## Task item
Only the first line of the listing and the lines after it, up to and including the one containing "You wanted to", should be retyped exactly.

[Dataset — start]
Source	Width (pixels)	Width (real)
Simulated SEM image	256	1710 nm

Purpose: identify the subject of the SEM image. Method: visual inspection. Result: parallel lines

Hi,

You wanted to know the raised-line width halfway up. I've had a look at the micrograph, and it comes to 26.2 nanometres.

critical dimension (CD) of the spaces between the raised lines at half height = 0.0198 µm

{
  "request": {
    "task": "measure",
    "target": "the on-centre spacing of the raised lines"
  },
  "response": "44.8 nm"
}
[Dataset — finish]

## Reply
Source	Width (pixels)	Width (real)
Simulated SEM image	256	1710 nm

Purpose: identify the subject of the SEM image. Method: visual inspection. Result: parallel lines

Hi,

You wanted to know the raised-line width halfway up. I've had a look at the micrograph, and it comes to 26.2 nanometres.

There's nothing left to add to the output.